■ Data records ■
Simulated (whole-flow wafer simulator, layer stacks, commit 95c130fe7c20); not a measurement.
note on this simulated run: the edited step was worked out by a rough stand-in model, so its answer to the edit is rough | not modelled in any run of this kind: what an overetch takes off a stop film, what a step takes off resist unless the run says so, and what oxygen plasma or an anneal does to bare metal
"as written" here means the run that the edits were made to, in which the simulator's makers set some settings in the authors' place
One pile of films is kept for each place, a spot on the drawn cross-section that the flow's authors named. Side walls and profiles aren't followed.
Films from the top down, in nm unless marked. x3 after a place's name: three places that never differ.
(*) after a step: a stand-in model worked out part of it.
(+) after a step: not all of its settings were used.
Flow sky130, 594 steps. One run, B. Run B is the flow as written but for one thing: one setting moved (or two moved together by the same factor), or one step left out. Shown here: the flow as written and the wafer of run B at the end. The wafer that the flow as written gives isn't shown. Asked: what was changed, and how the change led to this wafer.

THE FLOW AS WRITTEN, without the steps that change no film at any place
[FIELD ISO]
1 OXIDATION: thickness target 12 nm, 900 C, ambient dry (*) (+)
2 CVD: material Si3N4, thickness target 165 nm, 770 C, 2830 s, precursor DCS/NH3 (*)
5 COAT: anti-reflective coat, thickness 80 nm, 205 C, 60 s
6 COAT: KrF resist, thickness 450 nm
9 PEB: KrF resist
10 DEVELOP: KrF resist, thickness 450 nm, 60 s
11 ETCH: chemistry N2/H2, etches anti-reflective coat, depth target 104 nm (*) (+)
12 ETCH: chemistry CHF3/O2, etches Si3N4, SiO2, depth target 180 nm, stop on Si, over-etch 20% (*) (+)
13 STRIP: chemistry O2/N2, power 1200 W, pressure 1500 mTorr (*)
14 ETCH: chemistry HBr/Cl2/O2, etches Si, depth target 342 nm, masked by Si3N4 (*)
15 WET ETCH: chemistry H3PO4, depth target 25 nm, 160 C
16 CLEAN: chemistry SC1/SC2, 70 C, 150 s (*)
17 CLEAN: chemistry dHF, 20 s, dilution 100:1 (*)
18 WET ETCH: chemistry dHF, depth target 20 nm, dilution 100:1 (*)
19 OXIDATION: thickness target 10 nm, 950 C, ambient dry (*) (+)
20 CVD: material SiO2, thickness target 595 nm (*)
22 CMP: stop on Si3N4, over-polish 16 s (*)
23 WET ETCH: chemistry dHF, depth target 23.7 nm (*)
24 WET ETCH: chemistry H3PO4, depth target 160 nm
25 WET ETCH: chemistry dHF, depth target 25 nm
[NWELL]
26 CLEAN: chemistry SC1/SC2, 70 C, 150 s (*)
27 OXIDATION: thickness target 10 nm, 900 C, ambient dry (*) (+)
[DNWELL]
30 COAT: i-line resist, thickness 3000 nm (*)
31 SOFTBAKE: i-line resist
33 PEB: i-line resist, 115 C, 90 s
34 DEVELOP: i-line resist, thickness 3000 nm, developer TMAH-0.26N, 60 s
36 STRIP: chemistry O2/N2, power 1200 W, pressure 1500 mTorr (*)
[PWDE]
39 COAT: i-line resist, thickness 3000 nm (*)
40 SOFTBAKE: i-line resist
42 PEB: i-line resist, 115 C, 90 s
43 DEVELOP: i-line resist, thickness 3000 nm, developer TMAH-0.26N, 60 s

■ Action item ■
Keeping every character as it is, restate the lines above that run from the line with "14 ETCH: chemistry" through the line with "42 PEB: i-line resist, 115 C, 90 s", both included, and nothing else.

■ Your solution ■
14 ETCH: chemistry HBr/Cl2/O2, etches Si, depth target 342 nm, masked by Si3N4 (*)
15 WET ETCH: chemistry H3PO4, depth target 25 nm, 160 C
16 CLEAN: chemistry SC1/SC2, 70 C, 150 s (*)
17 CLEAN: chemistry dHF, 20 s, dilution 100:1 (*)
18 WET ETCH: chemistry dHF, depth target 20 nm, dilution 100:1 (*)
19 OXIDATION: thickness target 10 nm, 950 C, ambient dry (*) (+)
20 CVD: material SiO2, thickness target 595 nm (*)
22 CMP: stop on Si3N4, over-polish 16 s (*)
23 WET ETCH: chemistry dHF, depth target 23.7 nm (*)
24 WET ETCH: chemistry H3PO4, depth target 160 nm
25 WET ETCH: chemistry dHF, depth target 25 nm
[NWELL]
26 CLEAN: chemistry SC1/SC2, 70 C, 150 s (*)
27 OXIDATION: thickness target 10 nm, 900 C, ambient dry (*) (+)
[DNWELL]
30 COAT: i-line resist, thickness 3000 nm (*)
31 SOFTBAKE: i-line resist
33 PEB: i-line resist, 115 C, 90 s
34 DEVELOP: i-line resist, thickness 3000 nm, developer TMAH-0.26N, 60 s
36 STRIP: chemistry O2/N2, power 1200 W, pressure 1500 mTorr (*)
[PWDE]
39 COAT: i-line resist, thickness 3000 nm (*)
40 SOFTBAKE: i-line resist
42 PEB: i-line resist, 115 C, 90 s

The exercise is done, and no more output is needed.